Exercise | Your response should be the listing below, repeated exactly and in full.

======== Excerpted data ========
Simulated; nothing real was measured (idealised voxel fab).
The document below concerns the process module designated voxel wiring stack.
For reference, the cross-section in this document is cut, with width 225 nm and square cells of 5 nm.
========

Problem solution |
Simulated; nothing real was measured (idealised voxel fab).
The document below concerns the process module designated voxel wiring stack.
For reference, the cross-section in this document is cut, with width 225 nm and square cells of 5 nm.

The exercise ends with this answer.